* _Task item_
Working from the top of the records below, reproduce each line exactly, ending once you have written the line containing "Section cut is".

=== Data listing ===
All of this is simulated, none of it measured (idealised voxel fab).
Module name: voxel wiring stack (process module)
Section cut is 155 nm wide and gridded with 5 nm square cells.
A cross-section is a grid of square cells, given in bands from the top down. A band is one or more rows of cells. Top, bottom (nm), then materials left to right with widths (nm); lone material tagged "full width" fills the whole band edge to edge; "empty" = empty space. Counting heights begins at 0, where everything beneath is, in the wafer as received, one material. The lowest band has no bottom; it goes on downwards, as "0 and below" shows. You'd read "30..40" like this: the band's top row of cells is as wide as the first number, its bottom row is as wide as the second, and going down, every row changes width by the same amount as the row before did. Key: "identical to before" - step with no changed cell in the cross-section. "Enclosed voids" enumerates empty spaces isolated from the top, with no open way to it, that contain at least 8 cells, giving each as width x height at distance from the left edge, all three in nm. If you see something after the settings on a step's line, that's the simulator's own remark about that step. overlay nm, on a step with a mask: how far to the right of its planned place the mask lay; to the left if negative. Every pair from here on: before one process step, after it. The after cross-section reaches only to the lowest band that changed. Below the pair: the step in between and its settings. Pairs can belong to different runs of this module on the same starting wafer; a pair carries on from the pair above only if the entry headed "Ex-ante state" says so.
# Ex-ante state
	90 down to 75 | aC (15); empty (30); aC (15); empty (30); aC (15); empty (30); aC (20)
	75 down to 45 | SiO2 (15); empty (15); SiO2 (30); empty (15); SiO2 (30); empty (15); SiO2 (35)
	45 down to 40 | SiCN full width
===

* _Reply_
All of this is simulated, none of it measured (idealised voxel fab).
Module name: voxel wiring stack (process module)
Section cut is 155 nm wide and gridded with 5 nm square cells.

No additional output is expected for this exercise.